● **WORK ITEM**: Below are some records; each one is to be set down again exactly.

Segment Start: EXERCISE DATA

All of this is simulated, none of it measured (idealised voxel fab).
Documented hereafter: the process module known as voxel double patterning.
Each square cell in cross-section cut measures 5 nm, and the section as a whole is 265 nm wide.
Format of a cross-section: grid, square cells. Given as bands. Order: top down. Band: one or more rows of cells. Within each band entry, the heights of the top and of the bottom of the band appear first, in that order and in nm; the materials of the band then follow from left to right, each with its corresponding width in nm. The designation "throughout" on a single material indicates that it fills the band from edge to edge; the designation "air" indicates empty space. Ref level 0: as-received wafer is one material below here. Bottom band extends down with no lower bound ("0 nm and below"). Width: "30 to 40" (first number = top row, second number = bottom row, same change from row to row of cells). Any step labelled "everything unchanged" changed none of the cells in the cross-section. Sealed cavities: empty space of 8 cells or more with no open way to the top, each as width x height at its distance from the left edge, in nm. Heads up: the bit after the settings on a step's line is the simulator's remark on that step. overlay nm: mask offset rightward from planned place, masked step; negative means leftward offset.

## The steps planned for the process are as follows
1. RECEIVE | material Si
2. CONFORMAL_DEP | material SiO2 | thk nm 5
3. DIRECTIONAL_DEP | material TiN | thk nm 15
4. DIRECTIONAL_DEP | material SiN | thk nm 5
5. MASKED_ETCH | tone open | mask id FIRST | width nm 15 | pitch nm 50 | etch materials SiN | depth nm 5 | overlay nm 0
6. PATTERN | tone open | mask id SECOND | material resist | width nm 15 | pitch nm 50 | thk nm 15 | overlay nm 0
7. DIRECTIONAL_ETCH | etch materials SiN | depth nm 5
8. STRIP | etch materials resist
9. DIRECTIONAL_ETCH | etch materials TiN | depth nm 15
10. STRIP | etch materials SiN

Segment End: EXERCISE DATA

● **TASK OUTPUT**:
All of this is simulated, none of it measured (idealised voxel fab).
Documented hereafter: the process module known as voxel double patterning.
Each square cell in cross-section cut measures 5 nm, and the section as a whole is 265 nm wide.
Format of a cross-section: grid, square cells. Given as bands. Order: top down. Band: one or more rows of cells. Within each band entry, the heights of the top and of the bottom of the band appear first, in that order and in nm; the materials of the band then follow from left to right, each with its corresponding width in nm. The designation "throughout" on a single material indicates that it fills the band from edge to edge; the designation "air" indicates empty space. Ref level 0: as-received wafer is one material below here. Bottom band extends down with no lower bound ("0 nm and below"). Width: "30 to 40" (first number = top row, second number = bottom row, same change from row to row of cells). Any step labelled "everything unchanged" changed none of the cells in the cross-section. Sealed cavities: empty space of 8 cells or more with no open way to the top, each as width x height at its distance from the left edge, in nm. Heads up: the bit after the settings on a step's line is the simulator's remark on that step. overlay nm: mask offset rightward from planned place, masked step; negative means leftward offset.

## The steps planned for the process are as follows
1. RECEIVE | material Si
2. CONFORMAL_DEP | material SiO2 | thk nm 5
3. DIRECTIONAL_DEP | material TiN | thk nm 15
4. DIRECTIONAL_DEP | material SiN | thk nm 5
5. MASKED_ETCH | tone open | mask id FIRST | width nm 15 | pitch nm 50 | etch materials SiN | depth nm 5 | overlay nm 0
6. PATTERN | tone open | mask id SECOND | material resist | width nm 15 | pitch nm 50 | thk nm 15 | overlay nm 0
7. DIRECTIONAL_ETCH | etch materials SiN | depth nm 5
8. STRIP | etch materials resist
9. DIRECTIONAL_ETCH | etch materials TiN | depth nm 15
10. STRIP | etch materials SiN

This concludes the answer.